TASK ITEM: How do the records below read from their first line through the line containing "A struck lot"? Write those lines out exactly.

========================================================================
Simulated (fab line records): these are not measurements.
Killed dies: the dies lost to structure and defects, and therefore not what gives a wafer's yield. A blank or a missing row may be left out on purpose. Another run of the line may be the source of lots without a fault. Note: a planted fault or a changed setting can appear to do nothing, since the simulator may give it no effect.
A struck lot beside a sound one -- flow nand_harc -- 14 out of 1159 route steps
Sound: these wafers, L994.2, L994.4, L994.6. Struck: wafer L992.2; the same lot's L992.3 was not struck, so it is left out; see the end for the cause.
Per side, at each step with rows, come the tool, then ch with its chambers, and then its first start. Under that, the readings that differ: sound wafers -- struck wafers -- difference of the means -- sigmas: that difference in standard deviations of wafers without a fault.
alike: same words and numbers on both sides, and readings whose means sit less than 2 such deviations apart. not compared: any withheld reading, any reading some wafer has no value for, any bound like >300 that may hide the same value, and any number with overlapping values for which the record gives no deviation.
========================================================================

WRITTEN SOLUTION:
Simulated (fab line records): these are not measurements.
Killed dies: the dies lost to structure and defects, and therefore not what gives a wafer's yield. A blank or a missing row may be left out on purpose. Another run of the line may be the source of lots without a fault. Note: a planted fault or a changed setting can appear to do nothing, since the simulator may give it no effect.
A struck lot beside a sound one -- flow nand_harc -- 14 out of 1159 route steps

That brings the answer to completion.